========
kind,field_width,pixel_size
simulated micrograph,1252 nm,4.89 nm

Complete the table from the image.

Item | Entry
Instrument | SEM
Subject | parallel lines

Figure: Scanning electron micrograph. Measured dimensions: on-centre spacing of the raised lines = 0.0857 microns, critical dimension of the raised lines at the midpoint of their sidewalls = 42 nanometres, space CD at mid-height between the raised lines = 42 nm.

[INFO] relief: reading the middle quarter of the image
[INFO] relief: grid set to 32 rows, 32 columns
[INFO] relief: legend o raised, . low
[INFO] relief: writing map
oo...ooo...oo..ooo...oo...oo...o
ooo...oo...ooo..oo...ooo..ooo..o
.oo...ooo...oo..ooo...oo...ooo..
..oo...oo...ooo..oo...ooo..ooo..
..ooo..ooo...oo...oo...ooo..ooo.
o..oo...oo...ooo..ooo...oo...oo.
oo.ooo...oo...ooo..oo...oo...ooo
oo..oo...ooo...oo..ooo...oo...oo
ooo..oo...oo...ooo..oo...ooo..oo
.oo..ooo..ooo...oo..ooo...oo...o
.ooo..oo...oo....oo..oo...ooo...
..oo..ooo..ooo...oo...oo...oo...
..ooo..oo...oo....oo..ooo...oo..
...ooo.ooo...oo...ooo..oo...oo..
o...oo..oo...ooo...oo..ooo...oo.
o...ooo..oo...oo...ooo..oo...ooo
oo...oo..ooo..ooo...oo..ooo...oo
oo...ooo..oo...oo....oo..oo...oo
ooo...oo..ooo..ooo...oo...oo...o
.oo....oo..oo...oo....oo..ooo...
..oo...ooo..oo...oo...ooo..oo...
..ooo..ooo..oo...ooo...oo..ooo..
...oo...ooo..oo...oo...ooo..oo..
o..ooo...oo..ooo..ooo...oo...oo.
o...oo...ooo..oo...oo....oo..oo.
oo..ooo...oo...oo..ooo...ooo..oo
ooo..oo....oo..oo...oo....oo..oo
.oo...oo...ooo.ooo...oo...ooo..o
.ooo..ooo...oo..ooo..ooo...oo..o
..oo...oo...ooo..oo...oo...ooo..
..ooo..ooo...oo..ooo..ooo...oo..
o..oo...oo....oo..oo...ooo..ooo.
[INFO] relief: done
========

:: Action item ::
Return, exactly, the lines from the first line of the records above to the line containing "o..oo...oo....oo..oo...ooo..ooo.", both included.

:: Your solution ::
kind,field_width,pixel_size
simulated micrograph,1252 nm,4.89 nm

Complete the table from the image.

Item | Entry
Instrument | SEM
Subject | parallel lines

Figure: Scanning electron micrograph. Measured dimensions: on-centre spacing of the raised lines = 0.0857 microns, critical dimension of the raised lines at the midpoint of their sidewalls = 42 nanometres, space CD at mid-height between the raised lines = 42 nm.

[INFO] relief: reading the middle quarter of the image
[INFO] relief: grid set to 32 rows, 32 columns
[INFO] relief: legend o raised, . low
[INFO] relief: writing map
oo...ooo...oo..ooo...oo...oo...o
ooo...oo...ooo..oo...ooo..ooo..o
.oo...ooo...oo..ooo...oo...ooo..
..oo...oo...ooo..oo...ooo..ooo..
..ooo..ooo...oo...oo...ooo..ooo.
o..oo...oo...ooo..ooo...oo...oo.
oo.ooo...oo...ooo..oo...oo...ooo
oo..oo...ooo...oo..ooo...oo...oo
ooo..oo...oo...ooo..oo...ooo..oo
.oo..ooo..ooo...oo..ooo...oo...o
.ooo..oo...oo....oo..oo...ooo...
..oo..ooo..ooo...oo...oo...oo...
..ooo..oo...oo....oo..ooo...oo..
...ooo.ooo...oo...ooo..oo...oo..
o...oo..oo...ooo...oo..ooo...oo.
o...ooo..oo...oo...ooo..oo...ooo
oo...oo..ooo..ooo...oo..ooo...oo
oo...ooo..oo...oo....oo..oo...oo
ooo...oo..ooo..ooo...oo...oo...o
.oo....oo..oo...oo....oo..ooo...
..oo...ooo..oo...oo...ooo..oo...
..ooo..ooo..oo...ooo...oo..ooo..
...oo...ooo..oo...oo...ooo..oo..
o..ooo...oo..ooo..ooo...oo...oo.
o...oo...ooo..oo...oo....oo..oo.
oo..ooo...oo...oo..ooo...ooo..oo
ooo..oo....oo..oo...oo....oo..oo
.oo...oo...ooo.ooo...oo...ooo..o
.ooo..ooo...oo..ooo..ooo...oo..o
..oo...oo...ooo..oo...oo...ooo..
..ooo..ooo...oo..ooo..ooo...oo..
o..oo...oo....oo..oo...ooo..ooo.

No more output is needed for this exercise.